Assigned task:
Look through the records below for the line with "question,is,is not" and the line with "when,from day 30", then return those lines and all lines between, exactly.

________________
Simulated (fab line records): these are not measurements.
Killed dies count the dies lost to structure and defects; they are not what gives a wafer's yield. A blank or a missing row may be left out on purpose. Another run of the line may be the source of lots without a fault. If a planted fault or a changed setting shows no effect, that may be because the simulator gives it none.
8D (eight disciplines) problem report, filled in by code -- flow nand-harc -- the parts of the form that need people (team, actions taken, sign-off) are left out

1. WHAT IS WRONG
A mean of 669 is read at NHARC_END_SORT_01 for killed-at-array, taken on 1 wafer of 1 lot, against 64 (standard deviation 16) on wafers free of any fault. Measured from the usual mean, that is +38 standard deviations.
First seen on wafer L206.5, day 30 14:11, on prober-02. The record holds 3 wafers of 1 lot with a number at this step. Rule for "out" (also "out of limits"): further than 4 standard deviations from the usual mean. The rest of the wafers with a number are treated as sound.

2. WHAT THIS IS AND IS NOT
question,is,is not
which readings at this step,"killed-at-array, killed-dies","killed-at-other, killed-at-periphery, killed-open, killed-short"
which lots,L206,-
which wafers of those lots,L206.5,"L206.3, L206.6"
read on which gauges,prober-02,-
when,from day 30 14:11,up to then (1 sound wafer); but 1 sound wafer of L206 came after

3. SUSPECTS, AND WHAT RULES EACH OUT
________________

Exercise output:
question,is,is not
which readings at this step,"killed-at-array, killed-dies","killed-at-other, killed-at-periphery, killed-open, killed-short"
which lots,L206,-
which wafers of those lots,L206.5,"L206.3, L206.6"
read on which gauges,prober-02,-
when,from day 30 14:11,up to then (1 sound wafer); but 1 sound wafer of L206 came after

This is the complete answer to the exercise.